Extracted information:
=== Begin Enclosure ===

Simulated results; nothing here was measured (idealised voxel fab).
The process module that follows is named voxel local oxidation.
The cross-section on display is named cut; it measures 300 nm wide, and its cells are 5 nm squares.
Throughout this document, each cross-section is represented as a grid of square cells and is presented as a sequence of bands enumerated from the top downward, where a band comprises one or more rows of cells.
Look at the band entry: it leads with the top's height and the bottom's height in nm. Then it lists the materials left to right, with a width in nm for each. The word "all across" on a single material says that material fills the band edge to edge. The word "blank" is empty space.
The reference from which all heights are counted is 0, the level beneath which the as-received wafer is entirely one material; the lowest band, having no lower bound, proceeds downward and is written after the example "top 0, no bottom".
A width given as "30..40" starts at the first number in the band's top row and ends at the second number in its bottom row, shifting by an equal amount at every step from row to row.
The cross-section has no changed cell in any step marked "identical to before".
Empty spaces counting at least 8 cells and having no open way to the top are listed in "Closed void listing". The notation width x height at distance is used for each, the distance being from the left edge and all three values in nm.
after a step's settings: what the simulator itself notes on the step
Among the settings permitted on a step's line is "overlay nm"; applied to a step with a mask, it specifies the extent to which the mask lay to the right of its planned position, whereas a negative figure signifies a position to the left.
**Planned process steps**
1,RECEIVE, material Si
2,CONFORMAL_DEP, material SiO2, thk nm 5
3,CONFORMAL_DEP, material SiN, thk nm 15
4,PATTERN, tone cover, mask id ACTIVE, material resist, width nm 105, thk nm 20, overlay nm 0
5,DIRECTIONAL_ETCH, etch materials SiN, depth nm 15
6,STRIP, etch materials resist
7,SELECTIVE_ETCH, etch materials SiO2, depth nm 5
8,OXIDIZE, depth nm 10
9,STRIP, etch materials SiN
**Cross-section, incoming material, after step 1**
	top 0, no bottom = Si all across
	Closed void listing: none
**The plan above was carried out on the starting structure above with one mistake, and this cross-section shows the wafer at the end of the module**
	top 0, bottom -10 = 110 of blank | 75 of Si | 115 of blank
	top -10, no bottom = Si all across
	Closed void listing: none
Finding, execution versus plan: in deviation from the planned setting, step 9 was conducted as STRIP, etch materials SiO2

=== End Enclosure ===

Work item: Exactly the lines from the start of the entries through the one bearing "Look at the" are to be output, with both ends included.

Task result:
Simulated results; nothing here was measured (idealised voxel fab).
The process module that follows is named voxel local oxidation.
The cross-section on display is named cut; it measures 300 nm wide, and its cells are 5 nm squares.
Throughout this document, each cross-section is represented as a grid of square cells and is presented as a sequence of bands enumerated from the top downward, where a band comprises one or more rows of cells.
Look at the band entry: it leads with the top's height and the bottom's height in nm. Then it lists the materials left to right, with a width in nm for each. The word "all across" on a single material says that material fills the band edge to edge. The word "blank" is empty space.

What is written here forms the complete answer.